▶ _Entries shown_
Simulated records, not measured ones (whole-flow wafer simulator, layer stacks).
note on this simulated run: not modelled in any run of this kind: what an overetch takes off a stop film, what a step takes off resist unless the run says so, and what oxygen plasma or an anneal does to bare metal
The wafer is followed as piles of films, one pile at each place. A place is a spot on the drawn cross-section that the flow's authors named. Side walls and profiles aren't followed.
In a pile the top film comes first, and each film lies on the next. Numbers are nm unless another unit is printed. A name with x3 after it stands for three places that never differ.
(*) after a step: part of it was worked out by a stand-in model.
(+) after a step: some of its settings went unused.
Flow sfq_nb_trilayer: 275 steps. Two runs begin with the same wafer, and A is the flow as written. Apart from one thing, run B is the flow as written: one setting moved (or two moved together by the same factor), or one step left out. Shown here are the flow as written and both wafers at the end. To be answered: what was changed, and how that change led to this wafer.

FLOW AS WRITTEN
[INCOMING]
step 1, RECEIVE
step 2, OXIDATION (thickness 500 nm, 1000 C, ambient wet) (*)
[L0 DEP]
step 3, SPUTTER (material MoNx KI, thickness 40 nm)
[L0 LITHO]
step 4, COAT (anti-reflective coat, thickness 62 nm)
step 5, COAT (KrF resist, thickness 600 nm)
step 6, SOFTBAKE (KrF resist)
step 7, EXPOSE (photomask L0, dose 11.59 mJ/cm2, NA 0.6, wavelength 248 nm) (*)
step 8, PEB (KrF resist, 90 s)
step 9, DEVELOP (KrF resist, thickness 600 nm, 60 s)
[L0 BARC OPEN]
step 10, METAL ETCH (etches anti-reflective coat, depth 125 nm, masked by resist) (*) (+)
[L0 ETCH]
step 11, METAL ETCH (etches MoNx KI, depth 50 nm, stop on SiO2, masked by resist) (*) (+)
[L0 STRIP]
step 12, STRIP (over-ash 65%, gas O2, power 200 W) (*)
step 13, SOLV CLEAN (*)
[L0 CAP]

▶ _Brief_
Print the lines above from the one with "step 12, STRIP" through the one with "step 13, SOLV CLEAN (*)", both included, exactly as written and nothing more.

▶ _Exercise response_
step 12, STRIP (over-ash 65%, gas O2, power 200 W) (*)
step 13, SOLV CLEAN (*)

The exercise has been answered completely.